→ Exercise
Could you return each line below without altering a word?

→ Data shown
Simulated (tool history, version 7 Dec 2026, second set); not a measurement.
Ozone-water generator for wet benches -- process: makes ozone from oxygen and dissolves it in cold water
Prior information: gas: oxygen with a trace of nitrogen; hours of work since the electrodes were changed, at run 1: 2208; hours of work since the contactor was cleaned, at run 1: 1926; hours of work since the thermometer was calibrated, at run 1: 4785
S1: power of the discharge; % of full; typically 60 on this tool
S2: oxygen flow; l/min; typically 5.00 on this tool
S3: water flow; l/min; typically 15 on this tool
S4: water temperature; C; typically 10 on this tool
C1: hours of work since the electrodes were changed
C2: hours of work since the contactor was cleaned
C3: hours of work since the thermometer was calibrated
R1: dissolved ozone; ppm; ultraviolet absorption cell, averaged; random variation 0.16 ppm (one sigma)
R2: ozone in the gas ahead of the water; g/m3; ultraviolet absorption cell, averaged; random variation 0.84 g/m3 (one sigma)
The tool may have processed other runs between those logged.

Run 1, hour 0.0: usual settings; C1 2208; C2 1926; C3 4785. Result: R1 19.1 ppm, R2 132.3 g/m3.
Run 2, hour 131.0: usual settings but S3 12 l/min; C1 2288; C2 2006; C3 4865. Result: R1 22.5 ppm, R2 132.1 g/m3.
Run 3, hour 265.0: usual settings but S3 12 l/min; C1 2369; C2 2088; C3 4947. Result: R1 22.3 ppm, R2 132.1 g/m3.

→ Exercise output
Simulated (tool history, version 7 Dec 2026, second set); not a measurement.
Ozone-water generator for wet benches -- process: makes ozone from oxygen and dissolves it in cold water
Prior information: gas: oxygen with a trace of nitrogen; hours of work since the electrodes were changed, at run 1: 2208; hours of work since the contactor was cleaned, at run 1: 1926; hours of work since the thermometer was calibrated, at run 1: 4785
S1: power of the discharge; % of full; typically 60 on this tool
S2: oxygen flow; l/min; typically 5.00 on this tool
S3: water flow; l/min; typically 15 on this tool
S4: water temperature; C; typically 10 on this tool
C1: hours of work since the electrodes were changed
C2: hours of work since the contactor was cleaned
C3: hours of work since the thermometer was calibrated
R1: dissolved ozone; ppm; ultraviolet absorption cell, averaged; random variation 0.16 ppm (one sigma)
R2: ozone in the gas ahead of the water; g/m3; ultraviolet absorption cell, averaged; random variation 0.84 g/m3 (one sigma)
The tool may have processed other runs between those logged.

Run 1, hour 0.0: usual settings; C1 2208; C2 1926; C3 4785. Result: R1 19.1 ppm, R2 132.3 g/m3.
Run 2, hour 131.0: usual settings but S3 12 l/min; C1 2288; C2 2006; C3 4865. Result: R1 22.5 ppm, R2 132.1 g/m3.
Run 3, hour 265.0: usual settings but S3 12 l/min; C1 2369; C2 2088; C3 4947. Result: R1 22.3 ppm, R2 132.1 g/m3.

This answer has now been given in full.